_Information:_
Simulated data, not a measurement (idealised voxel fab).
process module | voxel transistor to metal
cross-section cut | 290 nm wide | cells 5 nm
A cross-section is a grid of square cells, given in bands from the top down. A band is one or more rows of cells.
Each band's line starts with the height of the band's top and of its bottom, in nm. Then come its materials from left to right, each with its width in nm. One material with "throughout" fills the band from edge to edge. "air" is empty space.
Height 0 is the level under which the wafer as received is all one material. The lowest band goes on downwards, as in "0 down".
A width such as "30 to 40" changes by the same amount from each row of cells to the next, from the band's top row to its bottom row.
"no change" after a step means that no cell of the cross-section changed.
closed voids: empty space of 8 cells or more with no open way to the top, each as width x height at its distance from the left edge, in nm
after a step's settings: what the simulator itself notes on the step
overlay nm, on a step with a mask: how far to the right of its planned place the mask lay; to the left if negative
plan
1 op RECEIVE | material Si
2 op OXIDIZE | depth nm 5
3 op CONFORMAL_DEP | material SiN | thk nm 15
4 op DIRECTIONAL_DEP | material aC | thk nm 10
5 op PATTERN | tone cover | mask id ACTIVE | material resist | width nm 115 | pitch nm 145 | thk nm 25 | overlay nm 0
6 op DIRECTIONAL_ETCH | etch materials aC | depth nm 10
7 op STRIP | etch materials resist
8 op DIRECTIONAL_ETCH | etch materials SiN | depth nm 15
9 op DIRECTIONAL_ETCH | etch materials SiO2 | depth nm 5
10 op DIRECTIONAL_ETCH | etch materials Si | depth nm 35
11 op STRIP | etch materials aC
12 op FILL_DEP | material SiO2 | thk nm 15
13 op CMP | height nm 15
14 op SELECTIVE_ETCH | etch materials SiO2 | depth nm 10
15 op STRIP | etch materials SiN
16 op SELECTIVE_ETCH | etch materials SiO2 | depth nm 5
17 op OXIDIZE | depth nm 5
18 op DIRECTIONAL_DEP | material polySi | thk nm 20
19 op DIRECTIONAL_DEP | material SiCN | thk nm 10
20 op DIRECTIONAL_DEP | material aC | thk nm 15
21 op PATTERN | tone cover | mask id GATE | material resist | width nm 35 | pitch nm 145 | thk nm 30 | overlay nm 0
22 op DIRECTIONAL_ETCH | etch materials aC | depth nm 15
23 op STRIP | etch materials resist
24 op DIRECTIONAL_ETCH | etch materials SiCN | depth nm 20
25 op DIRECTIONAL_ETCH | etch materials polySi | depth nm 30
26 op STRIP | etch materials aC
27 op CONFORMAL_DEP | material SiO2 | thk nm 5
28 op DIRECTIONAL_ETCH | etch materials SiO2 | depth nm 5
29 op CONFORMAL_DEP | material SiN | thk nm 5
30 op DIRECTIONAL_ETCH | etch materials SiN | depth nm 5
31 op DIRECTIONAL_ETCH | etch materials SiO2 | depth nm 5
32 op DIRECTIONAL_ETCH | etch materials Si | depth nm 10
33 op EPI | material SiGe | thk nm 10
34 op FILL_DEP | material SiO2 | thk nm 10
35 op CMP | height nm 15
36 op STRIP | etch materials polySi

_Requirement:_ Everything from the first line of the material through the line containing "the cross-section changed." is to be printed exactly; lines after that are to be left out.

_Response:_
Simulated data, not a measurement (idealised voxel fab).
process module | voxel transistor to metal
cross-section cut | 290 nm wide | cells 5 nm
A cross-section is a grid of square cells, given in bands from the top down. A band is one or more rows of cells.
Each band's line starts with the height of the band's top and of its bottom, in nm. Then come its materials from left to right, each with its width in nm. One material with "throughout" fills the band from edge to edge. "air" is empty space.
Height 0 is the level under which the wafer as received is all one material. The lowest band goes on downwards, as in "0 down".
A width such as "30 to 40" changes by the same amount from each row of cells to the next, from the band's top row to its bottom row.
"no change" after a step means that no cell of the cross-section changed.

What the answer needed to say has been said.